Action item:
The data below should be copied over with complete accuracy.

Supplied material:
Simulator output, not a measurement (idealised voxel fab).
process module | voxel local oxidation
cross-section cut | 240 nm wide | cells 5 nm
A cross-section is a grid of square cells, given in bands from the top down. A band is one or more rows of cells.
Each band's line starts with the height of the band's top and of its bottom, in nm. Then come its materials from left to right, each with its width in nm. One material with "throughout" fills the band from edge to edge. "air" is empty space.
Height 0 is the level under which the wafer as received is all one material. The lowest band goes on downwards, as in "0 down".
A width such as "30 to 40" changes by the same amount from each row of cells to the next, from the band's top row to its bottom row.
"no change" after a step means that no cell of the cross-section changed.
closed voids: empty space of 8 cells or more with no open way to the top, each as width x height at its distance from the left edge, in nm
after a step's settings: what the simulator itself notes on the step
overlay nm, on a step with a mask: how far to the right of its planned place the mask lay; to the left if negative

Expected answer:
Simulator output, not a measurement (idealised voxel fab).
process module | voxel local oxidation
cross-section cut | 240 nm wide | cells 5 nm
A cross-section is a grid of square cells, given in bands from the top down. A band is one or more rows of cells.
Each band's line starts with the height of the band's top and of its bottom, in nm. Then come its materials from left to right, each with its width in nm. One material with "throughout" fills the band from edge to edge. "air" is empty space.
Height 0 is the level under which the wafer as received is all one material. The lowest band goes on downwards, as in "0 down".
A width such as "30 to 40" changes by the same amount from each row of cells to the next, from the band's top row to its bottom row.
"no change" after a step means that no cell of the cross-section changed.
closed voids: empty space of 8 cells or more with no open way to the top, each as width x height at its distance from the left edge, in nm
after a step's settings: what the simulator itself notes on the step
overlay nm, on a step with a mask: how far to the right of its planned place the mask lay; to the left if negative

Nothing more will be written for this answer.